Supplied entries:
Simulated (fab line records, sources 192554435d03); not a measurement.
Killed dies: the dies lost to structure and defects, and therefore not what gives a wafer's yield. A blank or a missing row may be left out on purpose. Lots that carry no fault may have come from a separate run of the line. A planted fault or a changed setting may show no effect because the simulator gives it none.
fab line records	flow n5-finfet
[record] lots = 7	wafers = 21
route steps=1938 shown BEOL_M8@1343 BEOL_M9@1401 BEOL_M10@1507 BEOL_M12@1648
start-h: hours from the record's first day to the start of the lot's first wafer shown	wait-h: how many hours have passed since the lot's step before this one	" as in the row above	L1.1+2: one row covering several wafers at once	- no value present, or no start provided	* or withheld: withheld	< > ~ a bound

Work task: Would you repeat all the material exactly as it is shown?

Written answer:
Simulated (fab line records, sources 192554435d03); not a measurement.
Killed dies: the dies lost to structure and defects, and therefore not what gives a wafer's yield. A blank or a missing row may be left out on purpose. Lots that carry no fault may have come from a separate run of the line. A planted fault or a changed setting may show no effect because the simulator gives it none.
fab line records	flow n5-finfet
[record] lots = 7	wafers = 21
route steps=1938 shown BEOL_M8@1343 BEOL_M9@1401 BEOL_M10@1507 BEOL_M12@1648
start-h: hours from the record's first day to the start of the lot's first wafer shown	wait-h: how many hours have passed since the lot's step before this one	" as in the row above	L1.1+2: one row covering several wafers at once	- no value present, or no start provided	* or withheld: withheld	< > ~ a bound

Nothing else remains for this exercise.